(Data under study Opens)
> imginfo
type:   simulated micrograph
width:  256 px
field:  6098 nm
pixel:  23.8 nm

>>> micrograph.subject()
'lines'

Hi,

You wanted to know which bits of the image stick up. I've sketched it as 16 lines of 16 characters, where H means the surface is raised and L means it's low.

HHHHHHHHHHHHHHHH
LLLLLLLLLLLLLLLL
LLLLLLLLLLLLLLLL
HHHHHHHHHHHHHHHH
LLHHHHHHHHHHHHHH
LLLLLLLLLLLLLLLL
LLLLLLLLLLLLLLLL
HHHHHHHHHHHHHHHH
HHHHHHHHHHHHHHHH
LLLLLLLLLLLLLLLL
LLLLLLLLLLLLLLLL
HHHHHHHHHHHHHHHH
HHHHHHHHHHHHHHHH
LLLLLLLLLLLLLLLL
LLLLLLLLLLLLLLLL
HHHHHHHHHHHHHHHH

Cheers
(Data under study Closes)

From the very first line of the records down to the line with "LLHHHHHHHHHHHHHH", please write out each line exactly, including both ends and no other lines.

> imginfo
type:   simulated micrograph
width:  256 px
field:  6098 nm
pixel:  23.8 nm

>>> micrograph.subject()
'lines'

Hi,

You wanted to know which bits of the image stick up. I've sketched it as 16 lines of 16 characters, where H means the surface is raised and L means it's low.

HHHHHHHHHHHHHHHH
LLLLLLLLLLLLLLLL
LLLLLLLLLLLLLLLL
HHHHHHHHHHHHHHHH
LLHHHHHHHHHHHHHH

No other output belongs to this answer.